> **ACTION ITEM**:
Your answer must consist of exactly the lines below, starting with the line with "What the gauges" and going on through the line with "This desk's finding: out", and nothing else.

> **LISTED RECORDS**:
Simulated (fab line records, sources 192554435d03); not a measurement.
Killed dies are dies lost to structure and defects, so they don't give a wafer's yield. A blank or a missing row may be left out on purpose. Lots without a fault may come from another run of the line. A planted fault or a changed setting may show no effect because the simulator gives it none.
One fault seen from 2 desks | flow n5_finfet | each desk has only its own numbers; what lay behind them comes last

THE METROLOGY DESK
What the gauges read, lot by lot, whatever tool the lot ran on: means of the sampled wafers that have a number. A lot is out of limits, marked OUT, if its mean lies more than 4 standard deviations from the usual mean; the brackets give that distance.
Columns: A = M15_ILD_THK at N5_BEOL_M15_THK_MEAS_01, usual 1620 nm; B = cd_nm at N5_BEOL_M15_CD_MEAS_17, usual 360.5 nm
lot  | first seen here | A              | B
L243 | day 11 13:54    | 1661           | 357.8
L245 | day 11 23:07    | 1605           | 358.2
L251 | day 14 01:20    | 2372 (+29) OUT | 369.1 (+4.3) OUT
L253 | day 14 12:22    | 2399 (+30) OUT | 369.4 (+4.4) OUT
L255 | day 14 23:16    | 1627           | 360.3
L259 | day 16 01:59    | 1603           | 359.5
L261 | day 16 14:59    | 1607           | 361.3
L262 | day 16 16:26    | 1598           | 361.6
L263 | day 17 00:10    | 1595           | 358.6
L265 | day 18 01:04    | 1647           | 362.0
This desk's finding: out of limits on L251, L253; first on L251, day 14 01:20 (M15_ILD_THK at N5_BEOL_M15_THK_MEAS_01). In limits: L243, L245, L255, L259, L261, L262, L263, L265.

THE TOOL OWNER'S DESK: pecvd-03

> **RESPONSE AREA**:
What the gauges read, lot by lot, whatever tool the lot ran on: means of the sampled wafers that have a number. A lot is out of limits, marked OUT, if its mean lies more than 4 standard deviations from the usual mean; the brackets give that distance.
Columns: A = M15_ILD_THK at N5_BEOL_M15_THK_MEAS_01, usual 1620 nm; B = cd_nm at N5_BEOL_M15_CD_MEAS_17, usual 360.5 nm
lot  | first seen here | A              | B
L243 | day 11 13:54    | 1661           | 357.8
L245 | day 11 23:07    | 1605           | 358.2
L251 | day 14 01:20    | 2372 (+29) OUT | 369.1 (+4.3) OUT
L253 | day 14 12:22    | 2399 (+30) OUT | 369.4 (+4.4) OUT
L255 | day 14 23:16    | 1627           | 360.3
L259 | day 16 01:59    | 1603           | 359.5
L261 | day 16 14:59    | 1607           | 361.3
L262 | day 16 16:26    | 1598           | 361.6
L263 | day 17 00:10    | 1595           | 358.6
L265 | day 18 01:04    | 1647           | 362.0
This desk's finding: out of limits on L251, L253; first on L251, day 14 01:20 (M15_ILD_THK at N5_BEOL_M15_THK_MEAS_01). In limits: L243, L245, L255, L259, L261, L262, L263, L265.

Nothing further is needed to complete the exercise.